**SOURCE DATA**.
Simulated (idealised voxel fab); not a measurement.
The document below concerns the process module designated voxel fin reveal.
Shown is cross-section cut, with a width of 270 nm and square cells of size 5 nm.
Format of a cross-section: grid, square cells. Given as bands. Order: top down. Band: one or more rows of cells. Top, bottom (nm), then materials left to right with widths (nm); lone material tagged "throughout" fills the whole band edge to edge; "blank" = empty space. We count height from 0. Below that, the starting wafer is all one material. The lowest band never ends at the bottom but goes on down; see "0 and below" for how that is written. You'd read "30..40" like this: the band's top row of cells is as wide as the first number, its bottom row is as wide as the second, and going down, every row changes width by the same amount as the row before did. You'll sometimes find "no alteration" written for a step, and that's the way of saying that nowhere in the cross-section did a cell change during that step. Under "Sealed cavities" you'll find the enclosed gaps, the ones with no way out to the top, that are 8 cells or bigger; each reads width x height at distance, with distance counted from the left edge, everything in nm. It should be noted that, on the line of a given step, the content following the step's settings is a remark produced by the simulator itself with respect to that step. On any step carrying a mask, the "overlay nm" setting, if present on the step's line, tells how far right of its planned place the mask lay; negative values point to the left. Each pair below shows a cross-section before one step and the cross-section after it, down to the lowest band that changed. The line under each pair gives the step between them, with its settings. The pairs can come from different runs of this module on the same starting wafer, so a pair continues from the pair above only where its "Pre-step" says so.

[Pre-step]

**REQUIRED ACTION**. Please reply with an exact copy of the lines above, starting at the first and ending at the line that holds "Shown is cross-section".

**WRITTEN SOLUTION**.
Simulated (idealised voxel fab); not a measurement.
The document below concerns the process module designated voxel fin reveal.
Shown is cross-section cut, with a width of 270 nm and square cells of size 5 nm.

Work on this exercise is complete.